• [Brief]
All of the data must be returned exactly as given.

------ Source information ------

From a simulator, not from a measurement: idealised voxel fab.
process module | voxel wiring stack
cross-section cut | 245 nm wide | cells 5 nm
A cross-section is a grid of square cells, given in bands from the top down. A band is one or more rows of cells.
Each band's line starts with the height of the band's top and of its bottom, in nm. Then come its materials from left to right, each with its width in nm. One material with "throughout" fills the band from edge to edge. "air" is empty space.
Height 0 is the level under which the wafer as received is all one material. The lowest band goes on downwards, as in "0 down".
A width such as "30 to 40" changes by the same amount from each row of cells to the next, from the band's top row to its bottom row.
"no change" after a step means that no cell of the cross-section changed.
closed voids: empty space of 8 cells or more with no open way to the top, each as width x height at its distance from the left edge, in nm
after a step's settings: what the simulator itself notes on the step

------

• [Reply]
From a simulator, not from a measurement: idealised voxel fab.
process module | voxel wiring stack
cross-section cut | 245 nm wide | cells 5 nm
A cross-section is a grid of square cells, given in bands from the top down. A band is one or more rows of cells.
Each band's line starts with the height of the band's top and of its bottom, in nm. Then come its materials from left to right, each with its width in nm. One material with "throughout" fills the band from edge to edge. "air" is empty space.
Height 0 is the level under which the wafer as received is all one material. The lowest band goes on downwards, as in "0 down".
A width such as "30 to 40" changes by the same amount from each row of cells to the next, from the band's top row to its bottom row.
"no change" after a step means that no cell of the cross-section changed.
closed voids: empty space of 8 cells or more with no open way to the top, each as width x height at its distance from the left edge, in nm
after a step's settings: what the simulator itself notes on the step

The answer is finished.